## Data listing
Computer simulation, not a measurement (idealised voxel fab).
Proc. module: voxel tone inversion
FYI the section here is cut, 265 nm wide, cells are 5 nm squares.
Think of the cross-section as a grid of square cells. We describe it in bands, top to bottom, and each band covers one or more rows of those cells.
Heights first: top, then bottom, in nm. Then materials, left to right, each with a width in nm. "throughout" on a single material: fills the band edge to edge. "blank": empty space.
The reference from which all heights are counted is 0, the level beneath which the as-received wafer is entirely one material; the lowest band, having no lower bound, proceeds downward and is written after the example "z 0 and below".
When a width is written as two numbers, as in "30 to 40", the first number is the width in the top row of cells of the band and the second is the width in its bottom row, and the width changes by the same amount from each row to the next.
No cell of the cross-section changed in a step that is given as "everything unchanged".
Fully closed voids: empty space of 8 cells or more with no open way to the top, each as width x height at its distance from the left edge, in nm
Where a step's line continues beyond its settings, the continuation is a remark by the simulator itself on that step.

## Brief
Beginning at the top of the data, extract each line through the line containing "Fully closed voids: empty" and return those lines exactly, with nothing added.

## Problem solution
Computer simulation, not a measurement (idealised voxel fab).
Proc. module: voxel tone inversion
FYI the section here is cut, 265 nm wide, cells are 5 nm squares.
Think of the cross-section as a grid of square cells. We describe it in bands, top to bottom, and each band covers one or more rows of those cells.
Heights first: top, then bottom, in nm. Then materials, left to right, each with a width in nm. "throughout" on a single material: fills the band edge to edge. "blank": empty space.
The reference from which all heights are counted is 0, the level beneath which the as-received wafer is entirely one material; the lowest band, having no lower bound, proceeds downward and is written after the example "z 0 and below".
When a width is written as two numbers, as in "30 to 40", the first number is the width in the top row of cells of the band and the second is the width in its bottom row, and the width changes by the same amount from each row to the next.
No cell of the cross-section changed in a step that is given as "everything unchanged".
Fully closed voids: empty space of 8 cells or more with no open way to the top, each as width x height at its distance from the left edge, in nm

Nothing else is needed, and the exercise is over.